(Extracted entries)

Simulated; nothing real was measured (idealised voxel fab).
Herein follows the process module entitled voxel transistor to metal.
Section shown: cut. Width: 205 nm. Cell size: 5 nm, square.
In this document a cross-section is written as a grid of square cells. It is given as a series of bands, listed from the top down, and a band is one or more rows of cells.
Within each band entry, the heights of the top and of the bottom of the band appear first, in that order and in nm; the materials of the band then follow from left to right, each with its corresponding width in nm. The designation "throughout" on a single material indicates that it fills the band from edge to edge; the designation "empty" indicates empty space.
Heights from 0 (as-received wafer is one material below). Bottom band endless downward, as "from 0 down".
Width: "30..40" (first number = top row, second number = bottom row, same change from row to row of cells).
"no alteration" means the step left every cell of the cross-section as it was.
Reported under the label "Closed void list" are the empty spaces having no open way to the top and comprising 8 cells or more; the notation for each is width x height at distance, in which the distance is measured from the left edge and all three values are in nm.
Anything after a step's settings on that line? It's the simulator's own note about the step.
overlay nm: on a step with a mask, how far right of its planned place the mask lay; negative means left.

(End Extracted entries)

_Work order_
What the exercise needs is every record again, word for word.

_Task result_
Simulated; nothing real was measured (idealised voxel fab).
Herein follows the process module entitled voxel transistor to metal.
Section shown: cut. Width: 205 nm. Cell size: 5 nm, square.
In this document a cross-section is written as a grid of square cells. It is given as a series of bands, listed from the top down, and a band is one or more rows of cells.
Within each band entry, the heights of the top and of the bottom of the band appear first, in that order and in nm; the materials of the band then follow from left to right, each with its corresponding width in nm. The designation "throughout" on a single material indicates that it fills the band from edge to edge; the designation "empty" indicates empty space.
Heights from 0 (as-received wafer is one material below). Bottom band endless downward, as "from 0 down".
Width: "30..40" (first number = top row, second number = bottom row, same change from row to row of cells).
"no alteration" means the step left every cell of the cross-section as it was.
Reported under the label "Closed void list" are the empty spaces having no open way to the top and comprising 8 cells or more; the notation for each is width x height at distance, in which the distance is measured from the left edge and all three values are in nm.
Anything after a step's settings on that line? It's the simulator's own note about the step.
overlay nm: on a step with a mask, how far right of its planned place the mask lay; negative means left.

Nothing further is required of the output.